**Exercise:**
Could you output each line of the data that follows exactly?

(Beginning of Record extracts)
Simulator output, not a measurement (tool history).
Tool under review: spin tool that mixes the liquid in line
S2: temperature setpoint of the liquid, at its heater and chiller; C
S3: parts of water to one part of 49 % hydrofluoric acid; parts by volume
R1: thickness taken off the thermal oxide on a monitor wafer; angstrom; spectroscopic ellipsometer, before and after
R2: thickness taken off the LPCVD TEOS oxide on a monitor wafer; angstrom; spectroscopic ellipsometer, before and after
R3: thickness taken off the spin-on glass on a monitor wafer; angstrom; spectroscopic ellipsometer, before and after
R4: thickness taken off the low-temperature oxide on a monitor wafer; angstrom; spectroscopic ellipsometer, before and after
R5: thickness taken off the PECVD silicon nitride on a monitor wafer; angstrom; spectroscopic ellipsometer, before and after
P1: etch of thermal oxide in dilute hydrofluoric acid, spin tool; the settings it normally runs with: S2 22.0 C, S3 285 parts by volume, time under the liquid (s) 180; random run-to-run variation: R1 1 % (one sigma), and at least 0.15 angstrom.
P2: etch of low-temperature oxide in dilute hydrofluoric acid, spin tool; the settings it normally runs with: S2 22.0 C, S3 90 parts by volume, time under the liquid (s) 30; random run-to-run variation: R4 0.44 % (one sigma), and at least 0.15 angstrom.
(End of Record extracts)

**Expected answer:**
Simulator output, not a measurement (tool history).
Tool under review: spin tool that mixes the liquid in line
S2: temperature setpoint of the liquid, at its heater and chiller; C
S3: parts of water to one part of 49 % hydrofluoric acid; parts by volume
R1: thickness taken off the thermal oxide on a monitor wafer; angstrom; spectroscopic ellipsometer, before and after
R2: thickness taken off the LPCVD TEOS oxide on a monitor wafer; angstrom; spectroscopic ellipsometer, before and after
R3: thickness taken off the spin-on glass on a monitor wafer; angstrom; spectroscopic ellipsometer, before and after
R4: thickness taken off the low-temperature oxide on a monitor wafer; angstrom; spectroscopic ellipsometer, before and after
R5: thickness taken off the PECVD silicon nitride on a monitor wafer; angstrom; spectroscopic ellipsometer, before and after
P1: etch of thermal oxide in dilute hydrofluoric acid, spin tool; the settings it normally runs with: S2 22.0 C, S3 285 parts by volume, time under the liquid (s) 180; random run-to-run variation: R1 1 % (one sigma), and at least 0.15 angstrom.
P2: etch of low-temperature oxide in dilute hydrofluoric acid, spin tool; the settings it normally runs with: S2 22.0 C, S3 90 parts by volume, time under the liquid (s) 30; random run-to-run variation: R4 0.44 % (one sigma), and at least 0.15 angstrom.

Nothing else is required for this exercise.